◆ **Data supplied**:
[Start of Attachment]
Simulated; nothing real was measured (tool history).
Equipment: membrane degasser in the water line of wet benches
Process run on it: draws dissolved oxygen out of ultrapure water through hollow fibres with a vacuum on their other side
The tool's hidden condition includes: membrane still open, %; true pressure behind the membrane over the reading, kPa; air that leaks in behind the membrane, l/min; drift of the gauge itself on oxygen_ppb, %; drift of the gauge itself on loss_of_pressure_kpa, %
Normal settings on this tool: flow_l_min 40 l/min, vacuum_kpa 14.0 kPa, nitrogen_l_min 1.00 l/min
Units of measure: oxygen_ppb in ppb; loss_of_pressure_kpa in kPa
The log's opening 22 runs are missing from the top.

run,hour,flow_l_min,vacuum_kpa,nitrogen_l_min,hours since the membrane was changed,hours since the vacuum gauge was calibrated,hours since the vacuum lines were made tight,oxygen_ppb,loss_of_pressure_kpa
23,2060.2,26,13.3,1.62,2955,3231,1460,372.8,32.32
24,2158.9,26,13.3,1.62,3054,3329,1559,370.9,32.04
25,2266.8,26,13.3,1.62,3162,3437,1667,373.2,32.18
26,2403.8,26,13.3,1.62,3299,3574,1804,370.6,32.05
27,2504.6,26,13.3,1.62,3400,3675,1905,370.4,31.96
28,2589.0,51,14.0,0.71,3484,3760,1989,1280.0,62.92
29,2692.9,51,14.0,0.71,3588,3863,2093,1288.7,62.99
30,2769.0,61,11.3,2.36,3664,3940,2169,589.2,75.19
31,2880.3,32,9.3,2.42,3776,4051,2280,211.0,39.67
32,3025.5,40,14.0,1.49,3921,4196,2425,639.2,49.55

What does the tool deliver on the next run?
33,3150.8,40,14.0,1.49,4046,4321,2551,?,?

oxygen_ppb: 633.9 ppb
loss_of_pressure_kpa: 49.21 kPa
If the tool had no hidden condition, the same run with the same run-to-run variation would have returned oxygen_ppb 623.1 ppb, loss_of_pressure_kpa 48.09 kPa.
[End of Attachment]

Beginning at the top of the data, extract each line through the line containing "The log's opening" and return those lines exactly, with nothing added.

◆ **Response**:
Simulated; nothing real was measured (tool history).
Equipment: membrane degasser in the water line of wet benches
Process run on it: draws dissolved oxygen out of ultrapure water through hollow fibres with a vacuum on their other side
The tool's hidden condition includes: membrane still open, %; true pressure behind the membrane over the reading, kPa; air that leaks in behind the membrane, l/min; drift of the gauge itself on oxygen_ppb, %; drift of the gauge itself on loss_of_pressure_kpa, %
Normal settings on this tool: flow_l_min 40 l/min, vacuum_kpa 14.0 kPa, nitrogen_l_min 1.00 l/min
Units of measure: oxygen_ppb in ppb; loss_of_pressure_kpa in kPa
The log's opening 22 runs are missing from the top.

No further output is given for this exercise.